· · ·

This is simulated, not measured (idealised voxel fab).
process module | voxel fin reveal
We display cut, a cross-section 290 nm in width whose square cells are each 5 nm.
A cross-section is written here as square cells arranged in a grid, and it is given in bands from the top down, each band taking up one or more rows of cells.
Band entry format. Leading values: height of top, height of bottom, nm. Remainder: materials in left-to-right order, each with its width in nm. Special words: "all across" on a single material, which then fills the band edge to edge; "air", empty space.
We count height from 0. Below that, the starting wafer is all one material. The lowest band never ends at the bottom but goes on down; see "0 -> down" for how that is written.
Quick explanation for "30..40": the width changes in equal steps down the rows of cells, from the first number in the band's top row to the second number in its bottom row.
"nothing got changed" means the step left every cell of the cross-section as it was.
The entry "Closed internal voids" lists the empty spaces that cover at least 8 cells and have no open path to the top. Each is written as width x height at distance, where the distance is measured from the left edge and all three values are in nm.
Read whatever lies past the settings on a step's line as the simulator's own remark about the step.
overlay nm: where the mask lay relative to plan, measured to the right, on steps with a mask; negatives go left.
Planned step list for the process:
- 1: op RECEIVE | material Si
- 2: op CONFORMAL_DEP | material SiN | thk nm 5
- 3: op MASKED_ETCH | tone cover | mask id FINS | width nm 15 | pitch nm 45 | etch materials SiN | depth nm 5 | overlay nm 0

· · ·

From the line holding "We count height" to the line holding "- 2: op CONFORMAL_DEP", inclusive, restate each line above exactly as written.

We count height from 0. Below that, the starting wafer is all one material. The lowest band never ends at the bottom but goes on down; see "0 -> down" for how that is written.
Quick explanation for "30..40": the width changes in equal steps down the rows of cells, from the first number in the band's top row to the second number in its bottom row.
"nothing got changed" means the step left every cell of the cross-section as it was.
The entry "Closed internal voids" lists the empty spaces that cover at least 8 cells and have no open path to the top. Each is written as width x height at distance, where the distance is measured from the left edge and all three values are in nm.
Read whatever lies past the settings on a step's line as the simulator's own remark about the step.
overlay nm: where the mask lay relative to plan, measured to the right, on steps with a mask; negatives go left.
Planned step list for the process:
- 1: op RECEIVE | material Si
- 2: op CONFORMAL_DEP | material SiN | thk nm 5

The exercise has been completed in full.